Work task:
All of the records below need to be copied exactly.

━━━
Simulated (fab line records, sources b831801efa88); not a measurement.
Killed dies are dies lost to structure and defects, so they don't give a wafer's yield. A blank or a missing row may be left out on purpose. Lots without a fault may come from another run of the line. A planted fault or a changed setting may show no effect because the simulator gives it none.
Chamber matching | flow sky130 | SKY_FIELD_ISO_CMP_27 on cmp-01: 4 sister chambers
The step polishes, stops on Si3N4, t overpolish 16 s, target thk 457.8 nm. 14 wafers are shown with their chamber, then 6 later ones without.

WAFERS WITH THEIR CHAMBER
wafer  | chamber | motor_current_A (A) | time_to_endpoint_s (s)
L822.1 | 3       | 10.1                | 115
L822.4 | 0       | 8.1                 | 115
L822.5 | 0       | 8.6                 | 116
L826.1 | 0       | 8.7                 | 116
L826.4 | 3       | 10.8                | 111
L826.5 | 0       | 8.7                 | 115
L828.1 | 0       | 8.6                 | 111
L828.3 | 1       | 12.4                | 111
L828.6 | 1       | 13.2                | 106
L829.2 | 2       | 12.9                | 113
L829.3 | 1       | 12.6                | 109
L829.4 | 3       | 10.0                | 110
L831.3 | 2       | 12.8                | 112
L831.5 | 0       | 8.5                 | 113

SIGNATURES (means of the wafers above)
━━━

Reply:
Simulated (fab line records, sources b831801efa88); not a measurement.
Killed dies are dies lost to structure and defects, so they don't give a wafer's yield. A blank or a missing row may be left out on purpose. Lots without a fault may come from another run of the line. A planted fault or a changed setting may show no effect because the simulator gives it none.
Chamber matching | flow sky130 | SKY_FIELD_ISO_CMP_27 on cmp-01: 4 sister chambers
The step polishes, stops on Si3N4, t overpolish 16 s, target thk 457.8 nm. 14 wafers are shown with their chamber, then 6 later ones without.

WAFERS WITH THEIR CHAMBER
wafer  | chamber | motor_current_A (A) | time_to_endpoint_s (s)
L822.1 | 3       | 10.1                | 115
L822.4 | 0       | 8.1                 | 115
L822.5 | 0       | 8.6                 | 116
L826.1 | 0       | 8.7                 | 116
L826.4 | 3       | 10.8                | 111
L826.5 | 0       | 8.7                 | 115
L828.1 | 0       | 8.6                 | 111
L828.3 | 1       | 12.4                | 111
L828.6 | 1       | 13.2                | 106
L829.2 | 2       | 12.9                | 113
L829.3 | 1       | 12.6                | 109
L829.4 | 3       | 10.0                | 110
L831.3 | 2       | 12.8                | 112
L831.5 | 0       | 8.5                 | 113

SIGNATURES (means of the wafers above)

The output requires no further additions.